__Exercise__. Give again only those lines from the start of the entries through the line holding "(a.u.) | rf_fwd_power_W (W)", leaving them as they are.

*** Opening Supplied material ***
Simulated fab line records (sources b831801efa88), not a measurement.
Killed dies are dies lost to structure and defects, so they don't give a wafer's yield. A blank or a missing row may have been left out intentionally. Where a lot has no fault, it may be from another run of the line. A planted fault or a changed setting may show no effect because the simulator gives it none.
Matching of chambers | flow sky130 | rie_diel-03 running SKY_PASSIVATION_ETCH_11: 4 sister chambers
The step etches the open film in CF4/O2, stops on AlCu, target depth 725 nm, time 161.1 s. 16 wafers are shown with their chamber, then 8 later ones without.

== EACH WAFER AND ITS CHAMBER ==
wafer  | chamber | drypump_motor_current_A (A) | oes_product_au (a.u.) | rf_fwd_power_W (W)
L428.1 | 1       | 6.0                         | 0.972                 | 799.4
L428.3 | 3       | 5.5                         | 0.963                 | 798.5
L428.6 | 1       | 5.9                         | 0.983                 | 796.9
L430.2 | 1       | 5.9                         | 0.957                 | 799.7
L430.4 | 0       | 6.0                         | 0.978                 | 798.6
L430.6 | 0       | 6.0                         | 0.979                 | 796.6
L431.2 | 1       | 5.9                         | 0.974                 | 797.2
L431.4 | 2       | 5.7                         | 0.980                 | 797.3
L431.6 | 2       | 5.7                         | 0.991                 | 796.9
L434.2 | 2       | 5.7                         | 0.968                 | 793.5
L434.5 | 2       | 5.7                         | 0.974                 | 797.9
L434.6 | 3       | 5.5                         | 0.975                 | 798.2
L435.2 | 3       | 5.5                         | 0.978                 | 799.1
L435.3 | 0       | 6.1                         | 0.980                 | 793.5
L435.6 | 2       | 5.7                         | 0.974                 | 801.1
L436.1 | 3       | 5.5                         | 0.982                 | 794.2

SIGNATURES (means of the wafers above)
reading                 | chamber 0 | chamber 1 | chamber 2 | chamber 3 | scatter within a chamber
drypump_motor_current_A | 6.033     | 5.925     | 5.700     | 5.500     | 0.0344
*** Closing Supplied material ***

__Answer box__.
Simulated fab line records (sources b831801efa88), not a measurement.
Killed dies are dies lost to structure and defects, so they don't give a wafer's yield. A blank or a missing row may have been left out intentionally. Where a lot has no fault, it may be from another run of the line. A planted fault or a changed setting may show no effect because the simulator gives it none.
Matching of chambers | flow sky130 | rie_diel-03 running SKY_PASSIVATION_ETCH_11: 4 sister chambers
The step etches the open film in CF4/O2, stops on AlCu, target depth 725 nm, time 161.1 s. 16 wafers are shown with their chamber, then 8 later ones without.

== EACH WAFER AND ITS CHAMBER ==
wafer  | chamber | drypump_motor_current_A (A) | oes_product_au (a.u.) | rf_fwd_power_W (W)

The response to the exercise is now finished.